▸ **BRIEF**
In the entries below, find the line with "On a step's" and the line with "to the left."; give again those lines and every line between them, exactly.

---------- LISTED ENTRIES

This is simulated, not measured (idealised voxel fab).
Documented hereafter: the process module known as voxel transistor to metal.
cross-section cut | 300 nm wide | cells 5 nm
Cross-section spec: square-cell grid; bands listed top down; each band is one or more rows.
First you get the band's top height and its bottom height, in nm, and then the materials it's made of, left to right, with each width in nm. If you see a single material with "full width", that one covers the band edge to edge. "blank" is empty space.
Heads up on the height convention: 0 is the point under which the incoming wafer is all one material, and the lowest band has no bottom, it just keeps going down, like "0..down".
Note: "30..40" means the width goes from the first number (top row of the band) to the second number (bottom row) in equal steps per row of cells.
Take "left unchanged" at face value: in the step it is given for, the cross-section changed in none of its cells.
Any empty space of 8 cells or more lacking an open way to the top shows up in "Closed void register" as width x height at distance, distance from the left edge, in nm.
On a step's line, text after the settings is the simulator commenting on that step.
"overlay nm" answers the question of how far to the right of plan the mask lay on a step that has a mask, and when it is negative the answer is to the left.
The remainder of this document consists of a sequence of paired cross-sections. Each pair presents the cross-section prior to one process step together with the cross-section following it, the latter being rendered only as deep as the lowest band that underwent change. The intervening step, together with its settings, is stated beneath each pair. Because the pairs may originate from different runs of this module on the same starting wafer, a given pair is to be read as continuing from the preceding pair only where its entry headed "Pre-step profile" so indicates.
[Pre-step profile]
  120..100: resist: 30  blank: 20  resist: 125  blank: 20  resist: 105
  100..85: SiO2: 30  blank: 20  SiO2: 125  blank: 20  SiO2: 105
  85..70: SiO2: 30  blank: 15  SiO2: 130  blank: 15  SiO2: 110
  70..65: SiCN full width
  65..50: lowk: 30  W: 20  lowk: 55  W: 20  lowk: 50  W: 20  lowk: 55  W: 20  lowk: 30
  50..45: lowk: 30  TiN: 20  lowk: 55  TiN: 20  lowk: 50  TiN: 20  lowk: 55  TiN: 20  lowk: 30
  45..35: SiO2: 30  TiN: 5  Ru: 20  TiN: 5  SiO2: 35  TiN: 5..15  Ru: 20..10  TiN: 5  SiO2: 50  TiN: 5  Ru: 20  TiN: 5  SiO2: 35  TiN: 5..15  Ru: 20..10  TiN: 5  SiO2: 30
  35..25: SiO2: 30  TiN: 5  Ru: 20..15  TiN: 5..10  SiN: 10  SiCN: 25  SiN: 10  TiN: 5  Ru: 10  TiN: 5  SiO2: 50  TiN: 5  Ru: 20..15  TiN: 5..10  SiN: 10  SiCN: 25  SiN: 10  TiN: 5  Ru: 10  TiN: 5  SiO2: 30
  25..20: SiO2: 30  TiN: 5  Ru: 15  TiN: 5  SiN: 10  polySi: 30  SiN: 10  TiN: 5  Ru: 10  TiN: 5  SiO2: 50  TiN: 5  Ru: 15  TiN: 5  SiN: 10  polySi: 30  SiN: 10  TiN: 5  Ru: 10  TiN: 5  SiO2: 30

--------------------

▸ **EXERCISE SOLUTION**
On a step's line, text after the settings is the simulator commenting on that step.
"overlay nm" answers the question of how far to the right of plan the mask lay on a step that has a mask, and when it is negative the answer is to the left.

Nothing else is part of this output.